• Work task: Copy out the whole listing below exactly.

• Extracted entries:
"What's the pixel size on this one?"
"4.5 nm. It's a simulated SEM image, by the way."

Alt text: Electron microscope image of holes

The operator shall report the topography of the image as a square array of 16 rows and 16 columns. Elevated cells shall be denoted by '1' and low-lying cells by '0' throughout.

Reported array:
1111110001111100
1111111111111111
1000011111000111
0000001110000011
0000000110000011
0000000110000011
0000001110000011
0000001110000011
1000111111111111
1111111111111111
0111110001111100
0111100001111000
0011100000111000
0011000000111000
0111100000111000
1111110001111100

• Answer area:
"What's the pixel size on this one?"
"4.5 nm. It's a simulated SEM image, by the way."

Alt text: Electron microscope image of holes

The operator shall report the topography of the image as a square array of 16 rows and 16 columns. Elevated cells shall be denoted by '1' and low-lying cells by '0' throughout.

Reported array:
1111110001111100
1111111111111111
1000011111000111
0000001110000011
0000000110000011
0000000110000011
0000001110000011
0000001110000011
1000111111111111
1111111111111111
0111110001111100
0111100001111000
0011100000111000
0011000000111000
0111100000111000
1111110001111100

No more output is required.